[THE DATA]

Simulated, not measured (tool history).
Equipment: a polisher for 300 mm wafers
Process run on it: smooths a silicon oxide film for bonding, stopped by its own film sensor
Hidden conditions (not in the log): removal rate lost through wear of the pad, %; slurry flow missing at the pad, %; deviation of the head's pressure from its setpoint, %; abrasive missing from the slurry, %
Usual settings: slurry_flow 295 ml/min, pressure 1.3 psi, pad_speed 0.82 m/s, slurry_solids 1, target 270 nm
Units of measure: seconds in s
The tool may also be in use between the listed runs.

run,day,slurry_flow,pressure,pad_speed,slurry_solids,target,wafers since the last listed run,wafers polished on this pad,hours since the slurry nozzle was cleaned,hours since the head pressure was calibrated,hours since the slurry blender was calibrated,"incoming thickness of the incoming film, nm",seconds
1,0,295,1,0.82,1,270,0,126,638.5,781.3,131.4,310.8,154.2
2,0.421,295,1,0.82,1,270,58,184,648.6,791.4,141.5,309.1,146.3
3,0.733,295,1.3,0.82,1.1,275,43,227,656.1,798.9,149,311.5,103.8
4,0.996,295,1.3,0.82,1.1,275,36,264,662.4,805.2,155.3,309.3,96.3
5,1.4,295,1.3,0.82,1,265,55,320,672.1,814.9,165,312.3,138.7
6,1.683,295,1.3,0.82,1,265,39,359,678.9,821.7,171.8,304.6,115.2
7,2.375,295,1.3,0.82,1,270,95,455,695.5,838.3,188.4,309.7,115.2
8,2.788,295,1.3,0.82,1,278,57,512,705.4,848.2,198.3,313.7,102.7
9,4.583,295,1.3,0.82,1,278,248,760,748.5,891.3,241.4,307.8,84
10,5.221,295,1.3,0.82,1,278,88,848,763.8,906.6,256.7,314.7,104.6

[/THE DATA]

WORK ORDER: Print the records once more, exactly as they were given.

ANSWER SECTION:
Simulated, not measured (tool history).
Equipment: a polisher for 300 mm wafers
Process run on it: smooths a silicon oxide film for bonding, stopped by its own film sensor
Hidden conditions (not in the log): removal rate lost through wear of the pad, %; slurry flow missing at the pad, %; deviation of the head's pressure from its setpoint, %; abrasive missing from the slurry, %
Usual settings: slurry_flow 295 ml/min, pressure 1.3 psi, pad_speed 0.82 m/s, slurry_solids 1, target 270 nm
Units of measure: seconds in s
The tool may also be in use between the listed runs.

run,day,slurry_flow,pressure,pad_speed,slurry_solids,target,wafers since the last listed run,wafers polished on this pad,hours since the slurry nozzle was cleaned,hours since the head pressure was calibrated,hours since the slurry blender was calibrated,"incoming thickness of the incoming film, nm",seconds
1,0,295,1,0.82,1,270,0,126,638.5,781.3,131.4,310.8,154.2
2,0.421,295,1,0.82,1,270,58,184,648.6,791.4,141.5,309.1,146.3
3,0.733,295,1.3,0.82,1.1,275,43,227,656.1,798.9,149,311.5,103.8
4,0.996,295,1.3,0.82,1.1,275,36,264,662.4,805.2,155.3,309.3,96.3
5,1.4,295,1.3,0.82,1,265,55,320,672.1,814.9,165,312.3,138.7
6,1.683,295,1.3,0.82,1,265,39,359,678.9,821.7,171.8,304.6,115.2
7,2.375,295,1.3,0.82,1,270,95,455,695.5,838.3,188.4,309.7,115.2
8,2.788,295,1.3,0.82,1,278,57,512,705.4,848.2,198.3,313.7,102.7
9,4.583,295,1.3,0.82,1,278,248,760,748.5,891.3,241.4,307.8,84
10,5.221,295,1.3,0.82,1,278,88,848,763.8,906.6,256.7,314.7,104.6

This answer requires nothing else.